• _Task item_: Retype each entry exactly.

━━━ Provided records
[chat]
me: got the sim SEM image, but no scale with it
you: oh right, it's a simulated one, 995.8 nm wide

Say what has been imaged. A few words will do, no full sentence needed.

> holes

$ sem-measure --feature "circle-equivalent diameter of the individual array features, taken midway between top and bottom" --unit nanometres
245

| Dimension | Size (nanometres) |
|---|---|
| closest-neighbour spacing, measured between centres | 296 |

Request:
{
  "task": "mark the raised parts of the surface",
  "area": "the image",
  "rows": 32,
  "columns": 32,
━━━━━━

• _Answer section_:
[chat]
me: got the sim SEM image, but no scale with it
you: oh right, it's a simulated one, 995.8 nm wide

Say what has been imaged. A few words will do, no full sentence needed.

> holes

$ sem-measure --feature "circle-equivalent diameter of the individual array features, taken midway between top and bottom" --unit nanometres
245

| Dimension | Size (nanometres) |
|---|---|
| closest-neighbour spacing, measured between centres | 296 |

Request:
{
  "task": "mark the raised parts of the surface",
  "area": "the image",
  "rows": 32,
  "columns": 32,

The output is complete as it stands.